Work request
Please give back each line of the listing, unchanged in every word.

_ _ _ _
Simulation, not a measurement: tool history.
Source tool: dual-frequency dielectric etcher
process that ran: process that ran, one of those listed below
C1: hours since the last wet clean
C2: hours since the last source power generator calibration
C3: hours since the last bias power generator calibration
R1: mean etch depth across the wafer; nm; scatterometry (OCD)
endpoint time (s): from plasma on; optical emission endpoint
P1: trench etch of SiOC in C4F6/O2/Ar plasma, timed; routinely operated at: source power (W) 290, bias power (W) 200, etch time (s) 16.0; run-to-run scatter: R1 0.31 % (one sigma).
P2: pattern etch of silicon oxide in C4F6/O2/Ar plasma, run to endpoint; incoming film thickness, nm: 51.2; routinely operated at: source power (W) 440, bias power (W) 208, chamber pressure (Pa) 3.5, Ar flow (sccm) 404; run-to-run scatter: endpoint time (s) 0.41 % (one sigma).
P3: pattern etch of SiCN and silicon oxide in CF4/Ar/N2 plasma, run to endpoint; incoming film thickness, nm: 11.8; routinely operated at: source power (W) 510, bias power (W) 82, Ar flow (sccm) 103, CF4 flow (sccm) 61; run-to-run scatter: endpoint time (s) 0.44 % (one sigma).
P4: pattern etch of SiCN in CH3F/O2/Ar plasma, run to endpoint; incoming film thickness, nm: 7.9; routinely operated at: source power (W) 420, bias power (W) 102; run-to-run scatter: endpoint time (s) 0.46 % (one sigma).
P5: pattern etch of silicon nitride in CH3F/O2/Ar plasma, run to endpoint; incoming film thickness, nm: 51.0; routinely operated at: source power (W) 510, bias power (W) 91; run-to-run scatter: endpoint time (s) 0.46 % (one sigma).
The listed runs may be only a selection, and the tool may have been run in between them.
_ _ _ _

Exercise response
Simulation, not a measurement: tool history.
Source tool: dual-frequency dielectric etcher
process that ran: process that ran, one of those listed below
C1: hours since the last wet clean
C2: hours since the last source power generator calibration
C3: hours since the last bias power generator calibration
R1: mean etch depth across the wafer; nm; scatterometry (OCD)
endpoint time (s): from plasma on; optical emission endpoint
P1: trench etch of SiOC in C4F6/O2/Ar plasma, timed; routinely operated at: source power (W) 290, bias power (W) 200, etch time (s) 16.0; run-to-run scatter: R1 0.31 % (one sigma).
P2: pattern etch of silicon oxide in C4F6/O2/Ar plasma, run to endpoint; incoming film thickness, nm: 51.2; routinely operated at: source power (W) 440, bias power (W) 208, chamber pressure (Pa) 3.5, Ar flow (sccm) 404; run-to-run scatter: endpoint time (s) 0.41 % (one sigma).
P3: pattern etch of SiCN and silicon oxide in CF4/Ar/N2 plasma, run to endpoint; incoming film thickness, nm: 11.8; routinely operated at: source power (W) 510, bias power (W) 82, Ar flow (sccm) 103, CF4 flow (sccm) 61; run-to-run scatter: endpoint time (s) 0.44 % (one sigma).
P4: pattern etch of SiCN in CH3F/O2/Ar plasma, run to endpoint; incoming film thickness, nm: 7.9; routinely operated at: source power (W) 420, bias power (W) 102; run-to-run scatter: endpoint time (s) 0.46 % (one sigma).
P5: pattern etch of silicon nitride in CH3F/O2/Ar plasma, run to endpoint; incoming film thickness, nm: 51.0; routinely operated at: source power (W) 510, bias power (W) 91; run-to-run scatter: endpoint time (s) 0.46 % (one sigma).
The listed runs may be only a selection, and the tool may have been run in between them.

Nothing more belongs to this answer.